■ Brief:
In the listing beneath this line, copy exactly the lines starting with the one containing "S5: Ar flow; sccm" and going on through the one containing "P5: hard-mask etch".

■ Listed records:

★ ★ ★ ★ ★

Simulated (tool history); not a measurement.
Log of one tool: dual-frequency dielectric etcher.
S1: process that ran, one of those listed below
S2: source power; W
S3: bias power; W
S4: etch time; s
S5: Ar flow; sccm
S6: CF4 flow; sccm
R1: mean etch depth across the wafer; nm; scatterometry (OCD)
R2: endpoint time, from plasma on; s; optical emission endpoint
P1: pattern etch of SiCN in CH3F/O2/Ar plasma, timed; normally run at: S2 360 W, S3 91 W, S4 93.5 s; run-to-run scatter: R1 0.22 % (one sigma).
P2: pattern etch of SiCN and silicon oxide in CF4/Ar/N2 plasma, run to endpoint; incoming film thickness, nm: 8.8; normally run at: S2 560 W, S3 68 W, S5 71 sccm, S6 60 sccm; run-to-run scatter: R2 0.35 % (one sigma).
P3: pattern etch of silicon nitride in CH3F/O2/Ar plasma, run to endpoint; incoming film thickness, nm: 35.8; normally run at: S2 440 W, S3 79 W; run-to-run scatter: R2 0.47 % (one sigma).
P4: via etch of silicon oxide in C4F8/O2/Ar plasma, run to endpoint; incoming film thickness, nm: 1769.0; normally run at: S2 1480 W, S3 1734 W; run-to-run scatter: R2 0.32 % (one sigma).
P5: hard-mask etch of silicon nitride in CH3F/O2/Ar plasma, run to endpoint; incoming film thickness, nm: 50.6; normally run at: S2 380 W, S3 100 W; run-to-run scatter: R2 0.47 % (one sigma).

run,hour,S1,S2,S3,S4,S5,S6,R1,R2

★ ★ ★ ★ ★

■ Your solution:
S5: Ar flow; sccm
S6: CF4 flow; sccm
R1: mean etch depth across the wafer; nm; scatterometry (OCD)
R2: endpoint time, from plasma on; s; optical emission endpoint
P1: pattern etch of SiCN in CH3F/O2/Ar plasma, timed; normally run at: S2 360 W, S3 91 W, S4 93.5 s; run-to-run scatter: R1 0.22 % (one sigma).
P2: pattern etch of SiCN and silicon oxide in CF4/Ar/N2 plasma, run to endpoint; incoming film thickness, nm: 8.8; normally run at: S2 560 W, S3 68 W, S5 71 sccm, S6 60 sccm; run-to-run scatter: R2 0.35 % (one sigma).
P3: pattern etch of silicon nitride in CH3F/O2/Ar plasma, run to endpoint; incoming film thickness, nm: 35.8; normally run at: S2 440 W, S3 79 W; run-to-run scatter: R2 0.47 % (one sigma).
P4: via etch of silicon oxide in C4F8/O2/Ar plasma, run to endpoint; incoming film thickness, nm: 1769.0; normally run at: S2 1480 W, S3 1734 W; run-to-run scatter: R2 0.32 % (one sigma).
P5: hard-mask etch of silicon nitride in CH3F/O2/Ar plasma, run to endpoint; incoming film thickness, nm: 50.6; normally run at: S2 380 W, S3 100 W; run-to-run scatter: R2 0.47 % (one sigma).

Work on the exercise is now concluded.